» **Supplied records**:
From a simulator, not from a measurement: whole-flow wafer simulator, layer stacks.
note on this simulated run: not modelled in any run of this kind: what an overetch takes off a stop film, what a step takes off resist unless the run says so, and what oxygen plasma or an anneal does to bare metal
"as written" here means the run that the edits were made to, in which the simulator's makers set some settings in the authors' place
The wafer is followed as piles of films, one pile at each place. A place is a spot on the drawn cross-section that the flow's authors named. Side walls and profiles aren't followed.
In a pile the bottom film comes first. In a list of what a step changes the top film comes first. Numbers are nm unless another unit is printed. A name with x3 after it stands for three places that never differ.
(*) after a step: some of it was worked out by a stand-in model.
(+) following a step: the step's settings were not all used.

» **Work instruction**: With the line that has "the authors' place" as the first and the line that has "The wafer is" as the last, repeat exactly that run of lines above and no more.

» **Response area**:
"as written" here means the run that the edits were made to, in which the simulator's makers set some settings in the authors' place
The wafer is followed as piles of films, one pile at each place. A place is a spot on the drawn cross-section that the flow's authors named. Side walls and profiles aren't followed.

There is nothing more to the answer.